§ §

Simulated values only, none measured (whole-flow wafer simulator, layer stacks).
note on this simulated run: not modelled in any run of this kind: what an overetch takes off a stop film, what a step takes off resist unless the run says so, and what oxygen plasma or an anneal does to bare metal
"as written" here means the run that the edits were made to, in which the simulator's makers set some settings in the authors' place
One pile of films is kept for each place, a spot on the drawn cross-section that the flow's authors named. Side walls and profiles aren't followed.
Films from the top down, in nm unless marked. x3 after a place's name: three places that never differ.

§ §

The answer must be the full listing, copied exactly.

- Response area:
Simulated values only, none measured (whole-flow wafer simulator, layer stacks).
note on this simulated run: not modelled in any run of this kind: what an overetch takes off a stop film, what a step takes off resist unless the run says so, and what oxygen plasma or an anneal does to bare metal
"as written" here means the run that the edits were made to, in which the simulator's makers set some settings in the authors' place
One pile of films is kept for each place, a spot on the drawn cross-section that the flow's authors named. Side walls and profiles aren't followed.
Films from the top down, in nm unless marked. x3 after a place's name: three places that never differ.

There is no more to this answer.